#### [Brief]
Make an exact copy of the entries that come next.

#### [Data]
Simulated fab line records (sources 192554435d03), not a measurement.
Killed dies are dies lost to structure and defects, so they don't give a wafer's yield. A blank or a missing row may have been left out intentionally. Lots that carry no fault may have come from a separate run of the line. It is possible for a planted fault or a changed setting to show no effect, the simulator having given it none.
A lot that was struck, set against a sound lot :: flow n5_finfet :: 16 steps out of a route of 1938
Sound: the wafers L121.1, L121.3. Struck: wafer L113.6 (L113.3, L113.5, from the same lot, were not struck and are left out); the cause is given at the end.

#### [Task answer]
Simulated fab line records (sources 192554435d03), not a measurement.
Killed dies are dies lost to structure and defects, so they don't give a wafer's yield. A blank or a missing row may have been left out intentionally. Lots that carry no fault may have come from a separate run of the line. It is possible for a planted fault or a changed setting to show no effect, the simulator having given it none.
A lot that was struck, set against a sound lot :: flow n5_finfet :: 16 steps out of a route of 1938
Sound: the wafers L121.1, L121.3. Struck: wafer L113.6 (L113.3, L113.5, from the same lot, were not struck and are left out); the cause is given at the end.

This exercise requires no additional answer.